........
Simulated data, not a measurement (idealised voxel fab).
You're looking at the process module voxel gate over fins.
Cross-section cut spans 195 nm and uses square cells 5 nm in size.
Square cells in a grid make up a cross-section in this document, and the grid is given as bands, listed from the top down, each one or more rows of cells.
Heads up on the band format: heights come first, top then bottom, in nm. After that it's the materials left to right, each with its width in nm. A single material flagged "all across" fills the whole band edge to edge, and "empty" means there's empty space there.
........

_ACTION ITEM_
Transcribe the material so that every line matches the original exactly.

_SOLUTION_
Simulated data, not a measurement (idealised voxel fab).
You're looking at the process module voxel gate over fins.
Cross-section cut spans 195 nm and uses square cells 5 nm in size.
Square cells in a grid make up a cross-section in this document, and the grid is given as bands, listed from the top down, each one or more rows of cells.
Heads up on the band format: heights come first, top then bottom, in nm. After that it's the materials left to right, each with its width in nm. A single material flagged "all across" fills the whole band edge to edge, and "empty" means there's empty space there.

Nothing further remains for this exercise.